--- Given data Enclosed Below ---
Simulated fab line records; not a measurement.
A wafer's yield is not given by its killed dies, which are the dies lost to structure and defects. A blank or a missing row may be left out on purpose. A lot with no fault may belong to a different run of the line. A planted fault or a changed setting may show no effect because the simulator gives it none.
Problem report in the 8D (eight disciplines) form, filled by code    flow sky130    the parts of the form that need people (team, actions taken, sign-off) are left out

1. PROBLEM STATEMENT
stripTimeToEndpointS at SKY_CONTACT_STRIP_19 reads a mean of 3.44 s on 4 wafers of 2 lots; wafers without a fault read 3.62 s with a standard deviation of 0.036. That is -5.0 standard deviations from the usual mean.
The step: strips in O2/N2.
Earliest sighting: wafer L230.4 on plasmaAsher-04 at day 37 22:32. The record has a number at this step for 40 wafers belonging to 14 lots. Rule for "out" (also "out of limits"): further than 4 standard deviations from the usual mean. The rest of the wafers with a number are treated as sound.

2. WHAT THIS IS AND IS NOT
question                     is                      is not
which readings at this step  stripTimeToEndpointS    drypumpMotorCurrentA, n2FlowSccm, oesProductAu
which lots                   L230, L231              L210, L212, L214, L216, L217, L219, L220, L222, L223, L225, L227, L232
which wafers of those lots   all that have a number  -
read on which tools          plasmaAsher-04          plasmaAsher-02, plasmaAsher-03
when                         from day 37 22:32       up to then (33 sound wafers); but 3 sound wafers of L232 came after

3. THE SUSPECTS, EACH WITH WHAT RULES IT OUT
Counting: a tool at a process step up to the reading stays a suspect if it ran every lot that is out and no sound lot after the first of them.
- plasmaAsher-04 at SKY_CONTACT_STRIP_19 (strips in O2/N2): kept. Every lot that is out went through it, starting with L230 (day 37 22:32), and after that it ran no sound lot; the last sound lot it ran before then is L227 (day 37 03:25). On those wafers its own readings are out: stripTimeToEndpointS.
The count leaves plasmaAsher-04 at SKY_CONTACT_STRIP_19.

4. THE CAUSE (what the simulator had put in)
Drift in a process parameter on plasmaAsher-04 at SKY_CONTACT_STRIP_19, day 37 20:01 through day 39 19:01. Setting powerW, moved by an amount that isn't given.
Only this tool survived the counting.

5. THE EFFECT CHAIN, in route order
--- End of Enclosed Given data ---

▸ Exercise
Output the lines of the records above exactly as they appear, from the line containing "3. THE SUSPECTS, EACH WITH WHAT RULES IT OUT" through the line containing "- plasmaAsher-04 at".

▸ Exercise response
3. THE SUSPECTS, EACH WITH WHAT RULES IT OUT
Counting: a tool at a process step up to the reading stays a suspect if it ran every lot that is out and no sound lot after the first of them.
- plasmaAsher-04 at SKY_CONTACT_STRIP_19 (strips in O2/N2): kept. Every lot that is out went through it, starting with L230 (day 37 22:32), and after that it ran no sound lot; the last sound lot it ran before then is L227 (day 37 03:25). On those wafers its own readings are out: stripTimeToEndpointS.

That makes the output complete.